● Activity
Beginning with the line that contains "4 PRECLEAN: 20 C, 60 s (*)" in the material below, print each line exactly until the line that contains "6 COAT: i-line resist, thickness 900 nm" has been printed, then stop.

● Extracted data
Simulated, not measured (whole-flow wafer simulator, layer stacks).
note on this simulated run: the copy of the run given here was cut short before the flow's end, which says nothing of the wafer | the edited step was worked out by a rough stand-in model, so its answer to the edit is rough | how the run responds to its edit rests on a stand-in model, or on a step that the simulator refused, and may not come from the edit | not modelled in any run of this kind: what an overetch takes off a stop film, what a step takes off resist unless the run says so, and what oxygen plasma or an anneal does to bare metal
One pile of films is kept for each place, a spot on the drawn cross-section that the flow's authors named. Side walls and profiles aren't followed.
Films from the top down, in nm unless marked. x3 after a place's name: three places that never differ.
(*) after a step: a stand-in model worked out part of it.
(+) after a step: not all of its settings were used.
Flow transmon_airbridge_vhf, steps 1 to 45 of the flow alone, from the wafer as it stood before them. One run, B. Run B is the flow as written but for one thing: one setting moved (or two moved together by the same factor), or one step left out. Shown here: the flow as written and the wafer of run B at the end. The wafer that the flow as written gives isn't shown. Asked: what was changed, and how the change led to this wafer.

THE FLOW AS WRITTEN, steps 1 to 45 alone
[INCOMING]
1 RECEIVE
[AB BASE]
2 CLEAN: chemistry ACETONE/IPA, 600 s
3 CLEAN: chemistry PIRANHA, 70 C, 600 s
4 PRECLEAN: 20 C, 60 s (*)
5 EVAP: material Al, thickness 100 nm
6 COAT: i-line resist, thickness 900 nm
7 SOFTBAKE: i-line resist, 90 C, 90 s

● Your response
4 PRECLEAN: 20 C, 60 s (*)
5 EVAP: material Al, thickness 100 nm
6 COAT: i-line resist, thickness 900 nm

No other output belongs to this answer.